Your answer should be the entries, repeated exactly.

▶ **Extracted information**
──────────
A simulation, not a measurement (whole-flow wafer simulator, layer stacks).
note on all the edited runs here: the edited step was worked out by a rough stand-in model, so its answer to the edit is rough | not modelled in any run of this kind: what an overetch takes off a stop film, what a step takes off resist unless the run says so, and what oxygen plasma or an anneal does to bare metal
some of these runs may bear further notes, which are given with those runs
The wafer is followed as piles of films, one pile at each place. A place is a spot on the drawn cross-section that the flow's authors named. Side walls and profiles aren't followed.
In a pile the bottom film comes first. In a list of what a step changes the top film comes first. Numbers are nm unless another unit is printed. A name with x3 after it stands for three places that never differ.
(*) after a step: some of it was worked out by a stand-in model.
──────────

▶ **Task solution**
A simulation, not a measurement (whole-flow wafer simulator, layer stacks).
note on all the edited runs here: the edited step was worked out by a rough stand-in model, so its answer to the edit is rough | not modelled in any run of this kind: what an overetch takes off a stop film, what a step takes off resist unless the run says so, and what oxygen plasma or an anneal does to bare metal
some of these runs may bear further notes, which are given with those runs
The wafer is followed as piles of films, one pile at each place. A place is a spot on the drawn cross-section that the flow's authors named. Side walls and profiles aren't followed.
In a pile the bottom film comes first. In a list of what a step changes the top film comes first. Numbers are nm unless another unit is printed. A name with x3 after it stands for three places that never differ.
(*) after a step: some of it was worked out by a stand-in model.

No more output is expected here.